[RECORDED INFORMATION]:
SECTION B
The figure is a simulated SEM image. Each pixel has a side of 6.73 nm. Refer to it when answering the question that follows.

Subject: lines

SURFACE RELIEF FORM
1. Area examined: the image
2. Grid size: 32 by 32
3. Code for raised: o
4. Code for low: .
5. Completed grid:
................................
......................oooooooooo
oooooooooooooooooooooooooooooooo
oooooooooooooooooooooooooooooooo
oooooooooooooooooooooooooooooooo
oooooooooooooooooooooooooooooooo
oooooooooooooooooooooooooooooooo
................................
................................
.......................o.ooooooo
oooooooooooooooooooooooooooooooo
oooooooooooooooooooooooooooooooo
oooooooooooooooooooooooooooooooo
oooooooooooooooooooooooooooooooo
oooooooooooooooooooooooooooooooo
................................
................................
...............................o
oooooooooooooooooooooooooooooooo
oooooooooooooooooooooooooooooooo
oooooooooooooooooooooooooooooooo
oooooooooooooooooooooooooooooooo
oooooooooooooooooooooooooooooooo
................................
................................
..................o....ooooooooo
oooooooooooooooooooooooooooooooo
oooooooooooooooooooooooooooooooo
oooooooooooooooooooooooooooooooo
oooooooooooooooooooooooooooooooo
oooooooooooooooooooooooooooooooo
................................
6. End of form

[ACTION ITEM]:
Word-for-word copies of all the records are required.

[RESPONSE]:
SECTION B
The figure is a simulated SEM image. Each pixel has a side of 6.73 nm. Refer to it when answering the question that follows.

Subject: lines

SURFACE RELIEF FORM
1. Area examined: the image
2. Grid size: 32 by 32
3. Code for raised: o
4. Code for low: .
5. Completed grid:
................................
......................oooooooooo
oooooooooooooooooooooooooooooooo
oooooooooooooooooooooooooooooooo
oooooooooooooooooooooooooooooooo
oooooooooooooooooooooooooooooooo
oooooooooooooooooooooooooooooooo
................................
................................
.......................o.ooooooo
oooooooooooooooooooooooooooooooo
oooooooooooooooooooooooooooooooo
oooooooooooooooooooooooooooooooo
oooooooooooooooooooooooooooooooo
oooooooooooooooooooooooooooooooo
................................
................................
...............................o
oooooooooooooooooooooooooooooooo
oooooooooooooooooooooooooooooooo
oooooooooooooooooooooooooooooooo
oooooooooooooooooooooooooooooooo
oooooooooooooooooooooooooooooooo
................................
................................
..................o....ooooooooo
oooooooooooooooooooooooooooooooo
oooooooooooooooooooooooooooooooo
oooooooooooooooooooooooooooooooo
oooooooooooooooooooooooooooooooo
oooooooooooooooooooooooooooooooo
................................
6. End of form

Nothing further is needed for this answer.